BRIEF – Only the lines from the opening of the material through the one containing "Log of one tool: a" should be reproduced, each exactly as it stands.

INFORMATION SUPPLIED –
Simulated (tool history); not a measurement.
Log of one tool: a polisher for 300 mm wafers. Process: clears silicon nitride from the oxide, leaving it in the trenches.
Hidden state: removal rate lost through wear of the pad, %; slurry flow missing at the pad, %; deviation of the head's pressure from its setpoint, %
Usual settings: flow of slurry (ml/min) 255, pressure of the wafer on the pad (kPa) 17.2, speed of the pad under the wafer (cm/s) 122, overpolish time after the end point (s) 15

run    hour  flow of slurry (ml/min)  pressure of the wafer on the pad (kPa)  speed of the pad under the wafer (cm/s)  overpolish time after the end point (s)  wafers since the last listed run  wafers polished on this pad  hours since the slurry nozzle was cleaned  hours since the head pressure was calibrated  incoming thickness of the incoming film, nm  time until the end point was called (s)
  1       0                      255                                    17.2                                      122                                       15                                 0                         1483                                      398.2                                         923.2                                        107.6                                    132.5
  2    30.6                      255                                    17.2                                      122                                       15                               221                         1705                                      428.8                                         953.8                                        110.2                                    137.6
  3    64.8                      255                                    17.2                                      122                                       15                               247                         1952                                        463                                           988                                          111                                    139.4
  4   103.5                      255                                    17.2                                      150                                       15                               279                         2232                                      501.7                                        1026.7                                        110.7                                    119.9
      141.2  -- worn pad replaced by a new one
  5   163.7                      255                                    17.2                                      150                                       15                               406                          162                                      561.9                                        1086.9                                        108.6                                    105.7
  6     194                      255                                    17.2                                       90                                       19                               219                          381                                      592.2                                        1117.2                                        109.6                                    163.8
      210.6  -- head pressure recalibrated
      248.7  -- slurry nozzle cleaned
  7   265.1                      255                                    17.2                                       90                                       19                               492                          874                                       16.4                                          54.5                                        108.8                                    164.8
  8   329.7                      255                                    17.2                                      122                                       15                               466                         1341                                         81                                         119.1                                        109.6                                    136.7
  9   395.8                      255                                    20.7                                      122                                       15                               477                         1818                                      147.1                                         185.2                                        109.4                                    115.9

TASK OUTPUT –
Simulated (tool history); not a measurement.
Log of one tool: a polisher for 300 mm wafers. Process: clears silicon nitride from the oxide, leaving it in the trenches.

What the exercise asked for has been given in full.